**REQUIREMENT**: Once you have read the data below, write it all out exactly.

**EXERCISE DATA**:
________________

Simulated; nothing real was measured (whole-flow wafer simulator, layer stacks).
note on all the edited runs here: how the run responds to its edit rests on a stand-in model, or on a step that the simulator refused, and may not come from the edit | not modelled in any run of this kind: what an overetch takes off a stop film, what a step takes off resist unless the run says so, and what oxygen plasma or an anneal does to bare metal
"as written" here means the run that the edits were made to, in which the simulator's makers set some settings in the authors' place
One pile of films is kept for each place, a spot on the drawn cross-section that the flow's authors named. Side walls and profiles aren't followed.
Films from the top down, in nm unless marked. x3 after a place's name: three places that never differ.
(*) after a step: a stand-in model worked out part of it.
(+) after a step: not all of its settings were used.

________________

**SOLUTION**:
Simulated; nothing real was measured (whole-flow wafer simulator, layer stacks).
note on all the edited runs here: how the run responds to its edit rests on a stand-in model, or on a step that the simulator refused, and may not come from the edit | not modelled in any run of this kind: what an overetch takes off a stop film, what a step takes off resist unless the run says so, and what oxygen plasma or an anneal does to bare metal
"as written" here means the run that the edits were made to, in which the simulator's makers set some settings in the authors' place
One pile of films is kept for each place, a spot on the drawn cross-section that the flow's authors named. Side walls and profiles aren't followed.
Films from the top down, in nm unless marked. x3 after a place's name: three places that never differ.
(*) after a step: a stand-in model worked out part of it.
(+) after a step: not all of its settings were used.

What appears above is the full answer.